Work item -
One range is to be output from the listing below, exactly as written: the line with "Each band's line" to the line with "closed voids: empty", both kept.

********************

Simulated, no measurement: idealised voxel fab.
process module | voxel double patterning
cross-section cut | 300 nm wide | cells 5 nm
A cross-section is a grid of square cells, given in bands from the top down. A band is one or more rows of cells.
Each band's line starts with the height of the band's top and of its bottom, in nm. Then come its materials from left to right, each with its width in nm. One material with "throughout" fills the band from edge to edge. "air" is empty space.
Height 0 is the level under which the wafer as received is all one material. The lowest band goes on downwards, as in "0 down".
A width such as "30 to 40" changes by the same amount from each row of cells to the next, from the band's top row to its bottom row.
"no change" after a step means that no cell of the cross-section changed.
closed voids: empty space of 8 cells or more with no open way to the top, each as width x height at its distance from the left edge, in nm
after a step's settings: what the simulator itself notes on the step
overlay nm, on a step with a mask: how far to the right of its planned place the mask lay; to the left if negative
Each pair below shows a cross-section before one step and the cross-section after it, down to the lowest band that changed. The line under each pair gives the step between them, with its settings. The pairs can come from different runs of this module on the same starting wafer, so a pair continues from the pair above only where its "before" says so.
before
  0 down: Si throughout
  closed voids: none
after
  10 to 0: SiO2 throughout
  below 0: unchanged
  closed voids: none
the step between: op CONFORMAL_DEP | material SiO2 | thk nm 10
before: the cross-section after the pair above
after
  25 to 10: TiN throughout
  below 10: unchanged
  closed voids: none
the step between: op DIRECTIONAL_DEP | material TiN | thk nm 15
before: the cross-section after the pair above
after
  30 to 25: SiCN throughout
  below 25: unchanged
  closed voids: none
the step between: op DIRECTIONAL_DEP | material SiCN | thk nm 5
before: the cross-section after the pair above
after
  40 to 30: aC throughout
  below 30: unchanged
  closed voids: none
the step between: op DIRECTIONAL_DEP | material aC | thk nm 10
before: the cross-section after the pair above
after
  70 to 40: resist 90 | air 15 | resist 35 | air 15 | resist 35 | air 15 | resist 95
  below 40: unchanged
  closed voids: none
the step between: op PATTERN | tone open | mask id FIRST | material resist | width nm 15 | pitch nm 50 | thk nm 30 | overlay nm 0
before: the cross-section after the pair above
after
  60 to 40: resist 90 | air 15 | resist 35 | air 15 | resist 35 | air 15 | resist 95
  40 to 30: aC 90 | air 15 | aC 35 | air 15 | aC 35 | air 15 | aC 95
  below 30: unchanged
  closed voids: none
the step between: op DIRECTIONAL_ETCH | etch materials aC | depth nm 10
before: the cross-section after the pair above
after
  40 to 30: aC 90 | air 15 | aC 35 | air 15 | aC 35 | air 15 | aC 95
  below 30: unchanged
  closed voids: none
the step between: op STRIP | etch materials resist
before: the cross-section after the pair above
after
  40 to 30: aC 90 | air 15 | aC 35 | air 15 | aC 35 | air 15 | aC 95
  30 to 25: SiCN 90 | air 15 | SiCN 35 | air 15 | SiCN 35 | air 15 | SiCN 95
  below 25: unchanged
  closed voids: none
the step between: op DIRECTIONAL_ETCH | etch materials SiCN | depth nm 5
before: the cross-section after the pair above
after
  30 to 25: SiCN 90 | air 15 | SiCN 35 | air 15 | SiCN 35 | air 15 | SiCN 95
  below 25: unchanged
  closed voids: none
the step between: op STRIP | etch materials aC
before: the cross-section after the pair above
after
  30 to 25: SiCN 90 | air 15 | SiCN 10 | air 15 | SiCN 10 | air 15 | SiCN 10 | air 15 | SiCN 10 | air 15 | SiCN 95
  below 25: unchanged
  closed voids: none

********************

Written response -
Each band's line starts with the height of the band's top and of its bottom, in nm. Then come its materials from left to right, each with its width in nm. One material with "throughout" fills the band from edge to edge. "air" is empty space.
Height 0 is the level under which the wafer as received is all one material. The lowest band goes on downwards, as in "0 down".
A width such as "30 to 40" changes by the same amount from each row of cells to the next, from the band's top row to its bottom row.
"no change" after a step means that no cell of the cross-section changed.
closed voids: empty space of 8 cells or more with no open way to the top, each as width x height at its distance from the left edge, in nm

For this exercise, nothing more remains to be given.